*** Record excerpts Section Begins ***

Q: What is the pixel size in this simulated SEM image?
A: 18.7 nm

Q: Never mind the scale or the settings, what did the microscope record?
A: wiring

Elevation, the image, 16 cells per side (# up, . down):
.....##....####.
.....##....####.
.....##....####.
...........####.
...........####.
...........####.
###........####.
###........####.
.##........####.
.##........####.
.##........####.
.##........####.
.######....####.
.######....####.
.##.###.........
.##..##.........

*** Record excerpts Section Ends ***

- **Activity**: Using the data above, output each line exactly.

- **Response box**:
Q: What is the pixel size in this simulated SEM image?
A: 18.7 nm

Q: Never mind the scale or the settings, what did the microscope record?
A: wiring

Elevation, the image, 16 cells per side (# up, . down):
.....##....####.
.....##....####.
.....##....####.
...........####.
...........####.
...........####.
###........####.
###........####.
.##........####.
.##........####.
.##........####.
.##........####.
.######....####.
.######....####.
.##.###.........
.##..##.........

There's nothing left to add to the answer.